*ASSIGNMENT*:
In the answer, each line of the listing should appear again unchanged.

*DATASET*:
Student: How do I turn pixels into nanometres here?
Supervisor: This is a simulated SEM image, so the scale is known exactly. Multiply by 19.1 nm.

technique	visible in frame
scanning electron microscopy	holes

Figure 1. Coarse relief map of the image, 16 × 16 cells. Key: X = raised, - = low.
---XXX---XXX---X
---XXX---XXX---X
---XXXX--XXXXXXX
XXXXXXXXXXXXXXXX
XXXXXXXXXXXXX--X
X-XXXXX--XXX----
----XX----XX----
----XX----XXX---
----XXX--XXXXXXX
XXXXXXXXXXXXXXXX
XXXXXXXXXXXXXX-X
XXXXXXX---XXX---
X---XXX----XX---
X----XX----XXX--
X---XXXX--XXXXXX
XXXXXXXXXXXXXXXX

*TASK RESULT*:
Student: How do I turn pixels into nanometres here?
Supervisor: This is a simulated SEM image, so the scale is known exactly. Multiply by 19.1 nm.

technique	visible in frame
scanning electron microscopy	holes

Figure 1. Coarse relief map of the image, 16 × 16 cells. Key: X = raised, - = low.
---XXX---XXX---X
---XXX---XXX---X
---XXXX--XXXXXXX
XXXXXXXXXXXXXXXX
XXXXXXXXXXXXX--X
X-XXXXX--XXX----
----XX----XX----
----XX----XXX---
----XXX--XXXXXXX
XXXXXXXXXXXXXXXX
XXXXXXXXXXXXXX-X
XXXXXXX---XXX---
X---XXX----XX---
X----XX----XXX--
X---XXXX--XXXXXX
XXXXXXXXXXXXXXXX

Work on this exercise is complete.